○ ○ ○ ○ ○ ○ ○
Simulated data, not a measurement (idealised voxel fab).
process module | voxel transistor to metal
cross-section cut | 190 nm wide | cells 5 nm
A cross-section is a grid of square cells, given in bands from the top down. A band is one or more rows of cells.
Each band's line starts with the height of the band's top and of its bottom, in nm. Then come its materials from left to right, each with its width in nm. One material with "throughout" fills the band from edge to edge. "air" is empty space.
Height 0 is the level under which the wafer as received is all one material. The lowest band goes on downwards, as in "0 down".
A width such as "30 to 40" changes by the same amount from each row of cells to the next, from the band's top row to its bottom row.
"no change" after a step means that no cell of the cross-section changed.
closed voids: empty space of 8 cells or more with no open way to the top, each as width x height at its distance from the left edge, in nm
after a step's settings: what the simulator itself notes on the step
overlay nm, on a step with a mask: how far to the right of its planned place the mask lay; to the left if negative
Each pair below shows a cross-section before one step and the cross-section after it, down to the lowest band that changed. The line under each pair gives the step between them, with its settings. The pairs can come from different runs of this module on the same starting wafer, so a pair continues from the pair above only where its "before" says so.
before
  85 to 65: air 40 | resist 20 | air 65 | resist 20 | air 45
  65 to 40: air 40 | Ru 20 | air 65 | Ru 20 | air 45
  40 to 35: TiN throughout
○ ○ ○ ○ ○ ○ ○

» Work request
Starting with the first line of the entries and ending with the line that has "Height 0 is", copy each line exactly and add nothing.

» Written reply
Simulated data, not a measurement (idealised voxel fab).
process module | voxel transistor to metal
cross-section cut | 190 nm wide | cells 5 nm
A cross-section is a grid of square cells, given in bands from the top down. A band is one or more rows of cells.
Each band's line starts with the height of the band's top and of its bottom, in nm. Then come its materials from left to right, each with its width in nm. One material with "throughout" fills the band from edge to edge. "air" is empty space.
Height 0 is the level under which the wafer as received is all one material. The lowest band goes on downwards, as in "0 down".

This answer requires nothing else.